▶ _Exercise_: Your answer should be the exact lines of the data below from the one containing "8. CONFORMAL_DEP,material SiO2,thk nm 10" through the one containing "9. DIRECTIONAL_ETCH,etch materials"; please include nothing else.

-- Dataset records follows --
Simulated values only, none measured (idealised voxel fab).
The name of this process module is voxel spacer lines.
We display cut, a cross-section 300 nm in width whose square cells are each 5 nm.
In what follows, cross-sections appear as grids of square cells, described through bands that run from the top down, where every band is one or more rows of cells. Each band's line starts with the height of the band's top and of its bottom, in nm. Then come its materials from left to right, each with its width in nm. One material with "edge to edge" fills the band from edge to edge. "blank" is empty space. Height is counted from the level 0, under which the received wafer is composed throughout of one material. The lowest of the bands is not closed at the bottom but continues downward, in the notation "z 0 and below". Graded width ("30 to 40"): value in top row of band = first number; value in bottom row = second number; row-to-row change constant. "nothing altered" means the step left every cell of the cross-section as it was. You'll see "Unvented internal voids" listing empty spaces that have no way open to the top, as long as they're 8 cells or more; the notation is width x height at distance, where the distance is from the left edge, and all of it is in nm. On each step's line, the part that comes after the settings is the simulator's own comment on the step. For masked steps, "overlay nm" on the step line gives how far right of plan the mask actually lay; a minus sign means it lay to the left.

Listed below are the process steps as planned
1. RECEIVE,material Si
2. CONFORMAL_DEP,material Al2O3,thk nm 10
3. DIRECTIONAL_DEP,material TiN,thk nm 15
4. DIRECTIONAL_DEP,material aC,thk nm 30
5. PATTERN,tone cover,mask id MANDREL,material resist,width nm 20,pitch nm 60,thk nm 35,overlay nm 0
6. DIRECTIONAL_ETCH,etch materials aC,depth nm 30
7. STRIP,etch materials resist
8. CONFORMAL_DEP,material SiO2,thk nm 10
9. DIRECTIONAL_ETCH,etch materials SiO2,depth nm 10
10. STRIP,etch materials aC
-- Dataset records concluded --

▶ _Exercise solution_:
8. CONFORMAL_DEP,material SiO2,thk nm 10
9. DIRECTIONAL_ETCH,etch materials SiO2,depth nm 10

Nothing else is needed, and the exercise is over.